### Work instruction:
Return exactly the listing's lines, from its first line to the line holding "sound on plasma-asher-03", ends included.

### Supplied records:
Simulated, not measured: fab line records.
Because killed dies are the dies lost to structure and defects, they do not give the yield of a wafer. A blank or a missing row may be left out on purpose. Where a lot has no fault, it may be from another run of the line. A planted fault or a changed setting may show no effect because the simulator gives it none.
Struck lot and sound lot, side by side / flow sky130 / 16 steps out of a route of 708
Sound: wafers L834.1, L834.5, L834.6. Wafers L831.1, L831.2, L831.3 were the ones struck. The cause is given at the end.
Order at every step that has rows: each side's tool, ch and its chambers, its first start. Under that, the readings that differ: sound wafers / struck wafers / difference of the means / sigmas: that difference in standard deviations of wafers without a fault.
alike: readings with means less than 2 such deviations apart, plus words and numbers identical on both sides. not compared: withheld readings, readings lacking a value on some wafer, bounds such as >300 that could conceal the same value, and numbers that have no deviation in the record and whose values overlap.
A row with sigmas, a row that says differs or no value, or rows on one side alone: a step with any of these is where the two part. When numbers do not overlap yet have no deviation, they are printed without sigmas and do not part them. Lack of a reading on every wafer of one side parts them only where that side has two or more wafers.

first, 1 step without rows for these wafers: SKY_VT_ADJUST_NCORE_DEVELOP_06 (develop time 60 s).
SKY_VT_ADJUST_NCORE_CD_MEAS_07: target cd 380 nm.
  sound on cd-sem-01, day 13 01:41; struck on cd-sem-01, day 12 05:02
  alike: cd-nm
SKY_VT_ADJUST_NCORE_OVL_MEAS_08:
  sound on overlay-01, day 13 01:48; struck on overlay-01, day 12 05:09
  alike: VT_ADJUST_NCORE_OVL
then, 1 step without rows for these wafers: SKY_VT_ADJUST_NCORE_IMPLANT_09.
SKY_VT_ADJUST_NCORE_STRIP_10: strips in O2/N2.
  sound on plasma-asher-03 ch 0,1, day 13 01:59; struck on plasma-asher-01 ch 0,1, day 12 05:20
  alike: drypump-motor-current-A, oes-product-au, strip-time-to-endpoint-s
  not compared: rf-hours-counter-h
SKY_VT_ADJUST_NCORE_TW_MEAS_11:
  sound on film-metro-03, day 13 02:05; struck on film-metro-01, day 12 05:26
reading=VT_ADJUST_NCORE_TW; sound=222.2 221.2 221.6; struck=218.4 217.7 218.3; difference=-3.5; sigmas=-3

### Written response:
Simulated, not measured: fab line records.
Because killed dies are the dies lost to structure and defects, they do not give the yield of a wafer. A blank or a missing row may be left out on purpose. Where a lot has no fault, it may be from another run of the line. A planted fault or a changed setting may show no effect because the simulator gives it none.
Struck lot and sound lot, side by side / flow sky130 / 16 steps out of a route of 708
Sound: wafers L834.1, L834.5, L834.6. Wafers L831.1, L831.2, L831.3 were the ones struck. The cause is given at the end.
Order at every step that has rows: each side's tool, ch and its chambers, its first start. Under that, the readings that differ: sound wafers / struck wafers / difference of the means / sigmas: that difference in standard deviations of wafers without a fault.
alike: readings with means less than 2 such deviations apart, plus words and numbers identical on both sides. not compared: withheld readings, readings lacking a value on some wafer, bounds such as >300 that could conceal the same value, and numbers that have no deviation in the record and whose values overlap.
A row with sigmas, a row that says differs or no value, or rows on one side alone: a step with any of these is where the two part. When numbers do not overlap yet have no deviation, they are printed without sigmas and do not part them. Lack of a reading on every wafer of one side parts them only where that side has two or more wafers.

first, 1 step without rows for these wafers: SKY_VT_ADJUST_NCORE_DEVELOP_06 (develop time 60 s).
SKY_VT_ADJUST_NCORE_CD_MEAS_07: target cd 380 nm.
  sound on cd-sem-01, day 13 01:41; struck on cd-sem-01, day 12 05:02
  alike: cd-nm
SKY_VT_ADJUST_NCORE_OVL_MEAS_08:
  sound on overlay-01, day 13 01:48; struck on overlay-01, day 12 05:09
  alike: VT_ADJUST_NCORE_OVL
then, 1 step without rows for these wafers: SKY_VT_ADJUST_NCORE_IMPLANT_09.
SKY_VT_ADJUST_NCORE_STRIP_10: strips in O2/N2.
  sound on plasma-asher-03 ch 0,1, day 13 01:59; struck on plasma-asher-01 ch 0,1, day 12 05:20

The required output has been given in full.